BRIEF -
Return only the stretch of the material below that begins with the line containing "Title: Process Module" and ends with the line containing "in that step.", exactly; both of those lines belong to it.

*** Block opens ***

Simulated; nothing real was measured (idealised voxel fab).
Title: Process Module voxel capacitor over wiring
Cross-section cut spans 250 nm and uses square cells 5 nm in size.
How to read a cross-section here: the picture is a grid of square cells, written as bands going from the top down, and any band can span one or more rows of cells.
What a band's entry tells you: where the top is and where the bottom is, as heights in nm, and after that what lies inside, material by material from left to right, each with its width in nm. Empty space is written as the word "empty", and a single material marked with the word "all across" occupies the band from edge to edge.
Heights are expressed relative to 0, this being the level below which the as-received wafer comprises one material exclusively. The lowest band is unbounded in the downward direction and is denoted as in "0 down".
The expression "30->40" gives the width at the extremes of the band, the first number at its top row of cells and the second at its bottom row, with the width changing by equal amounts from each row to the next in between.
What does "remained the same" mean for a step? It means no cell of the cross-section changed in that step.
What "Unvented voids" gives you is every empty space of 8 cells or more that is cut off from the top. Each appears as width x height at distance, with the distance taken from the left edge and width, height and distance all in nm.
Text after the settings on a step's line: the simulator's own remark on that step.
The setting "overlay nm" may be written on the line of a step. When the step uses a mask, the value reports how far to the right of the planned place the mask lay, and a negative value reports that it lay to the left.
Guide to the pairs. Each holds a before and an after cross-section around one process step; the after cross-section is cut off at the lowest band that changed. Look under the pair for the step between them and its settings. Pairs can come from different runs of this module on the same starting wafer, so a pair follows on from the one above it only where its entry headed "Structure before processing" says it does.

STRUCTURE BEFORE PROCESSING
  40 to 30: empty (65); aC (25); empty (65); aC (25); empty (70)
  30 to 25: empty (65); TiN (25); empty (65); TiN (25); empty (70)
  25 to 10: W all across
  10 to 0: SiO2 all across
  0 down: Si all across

*** Block closes ***

ANSWER BOX -
Title: Process Module voxel capacitor over wiring
Cross-section cut spans 250 nm and uses square cells 5 nm in size.
How to read a cross-section here: the picture is a grid of square cells, written as bands going from the top down, and any band can span one or more rows of cells.
What a band's entry tells you: where the top is and where the bottom is, as heights in nm, and after that what lies inside, material by material from left to right, each with its width in nm. Empty space is written as the word "empty", and a single material marked with the word "all across" occupies the band from edge to edge.
Heights are expressed relative to 0, this being the level below which the as-received wafer comprises one material exclusively. The lowest band is unbounded in the downward direction and is denoted as in "0 down".
The expression "30->40" gives the width at the extremes of the band, the first number at its top row of cells and the second at its bottom row, with the width changing by equal amounts from each row to the next in between.
What does "remained the same" mean for a step? It means no cell of the cross-section changed in that step.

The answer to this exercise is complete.